***** Study material *****

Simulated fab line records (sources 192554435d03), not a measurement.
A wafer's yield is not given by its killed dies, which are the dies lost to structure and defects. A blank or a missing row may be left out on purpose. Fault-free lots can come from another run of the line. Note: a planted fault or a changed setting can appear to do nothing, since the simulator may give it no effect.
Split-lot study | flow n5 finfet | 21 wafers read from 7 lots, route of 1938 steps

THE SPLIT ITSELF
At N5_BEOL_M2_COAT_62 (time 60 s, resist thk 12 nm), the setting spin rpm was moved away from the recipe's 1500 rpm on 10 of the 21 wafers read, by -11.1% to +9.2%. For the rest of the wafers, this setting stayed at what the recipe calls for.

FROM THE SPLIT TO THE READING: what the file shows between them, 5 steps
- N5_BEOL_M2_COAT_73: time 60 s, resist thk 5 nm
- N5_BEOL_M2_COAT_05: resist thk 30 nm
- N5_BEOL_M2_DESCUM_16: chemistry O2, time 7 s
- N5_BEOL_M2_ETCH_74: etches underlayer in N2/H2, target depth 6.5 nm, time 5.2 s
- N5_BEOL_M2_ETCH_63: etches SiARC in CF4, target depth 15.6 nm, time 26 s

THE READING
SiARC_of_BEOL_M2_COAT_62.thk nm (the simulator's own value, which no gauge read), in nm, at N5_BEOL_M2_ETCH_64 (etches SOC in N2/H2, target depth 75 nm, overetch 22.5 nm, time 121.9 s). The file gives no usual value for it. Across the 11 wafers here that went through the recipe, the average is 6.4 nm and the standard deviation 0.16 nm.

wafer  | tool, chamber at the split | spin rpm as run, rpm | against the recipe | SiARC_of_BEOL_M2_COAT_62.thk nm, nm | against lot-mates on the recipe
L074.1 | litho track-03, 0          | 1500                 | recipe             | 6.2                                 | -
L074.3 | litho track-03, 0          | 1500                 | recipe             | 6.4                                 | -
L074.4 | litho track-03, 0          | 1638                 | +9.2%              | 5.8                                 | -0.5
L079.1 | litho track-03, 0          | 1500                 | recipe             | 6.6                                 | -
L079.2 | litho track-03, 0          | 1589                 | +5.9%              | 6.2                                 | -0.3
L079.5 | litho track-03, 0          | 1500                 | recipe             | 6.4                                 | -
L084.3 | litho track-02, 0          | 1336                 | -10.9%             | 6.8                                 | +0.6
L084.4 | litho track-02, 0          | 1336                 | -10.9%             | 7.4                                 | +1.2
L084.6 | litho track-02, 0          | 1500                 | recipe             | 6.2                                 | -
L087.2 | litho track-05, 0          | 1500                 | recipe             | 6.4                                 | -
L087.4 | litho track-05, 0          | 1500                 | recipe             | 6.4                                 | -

*****

[Task item] Copy the records above exactly, from the first line through the line containing "THE SPLIT ITSELF", and include nothing else.

[Your solution]
Simulated fab line records (sources 192554435d03), not a measurement.
A wafer's yield is not given by its killed dies, which are the dies lost to structure and defects. A blank or a missing row may be left out on purpose. Fault-free lots can come from another run of the line. Note: a planted fault or a changed setting can appear to do nothing, since the simulator may give it no effect.
Split-lot study | flow n5 finfet | 21 wafers read from 7 lots, route of 1938 steps

THE SPLIT ITSELF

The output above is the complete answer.